Assignment: Quote only the lines from the top of the listing below down to and including the line with "<tr><td>The nearest-neighbour separation".

· · · · ·

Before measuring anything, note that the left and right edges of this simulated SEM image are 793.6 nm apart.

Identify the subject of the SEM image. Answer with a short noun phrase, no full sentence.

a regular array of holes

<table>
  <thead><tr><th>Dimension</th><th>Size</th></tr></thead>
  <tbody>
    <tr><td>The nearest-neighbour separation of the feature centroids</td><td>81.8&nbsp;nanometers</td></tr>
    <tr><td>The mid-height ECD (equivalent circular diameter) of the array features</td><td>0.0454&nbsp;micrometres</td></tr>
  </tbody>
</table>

· · · · ·

Answer area:
Before measuring anything, note that the left and right edges of this simulated SEM image are 793.6 nm apart.

Identify the subject of the SEM image. Answer with a short noun phrase, no full sentence.

a regular array of holes

<table>
  <thead><tr><th>Dimension</th><th>Size</th></tr></thead>
  <tbody>
    <tr><td>The nearest-neighbour separation of the feature centroids</td><td>81.8&nbsp;nanometers</td></tr>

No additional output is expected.